- DATA PROVIDED
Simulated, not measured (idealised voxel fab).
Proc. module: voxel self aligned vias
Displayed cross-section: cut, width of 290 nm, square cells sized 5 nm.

- WORK INSTRUCTION
Transcribe every line of the records exactly, please.

- WRITTEN ANSWER
Simulated, not measured (idealised voxel fab).
Proc. module: voxel self aligned vias
Displayed cross-section: cut, width of 290 nm, square cells sized 5 nm.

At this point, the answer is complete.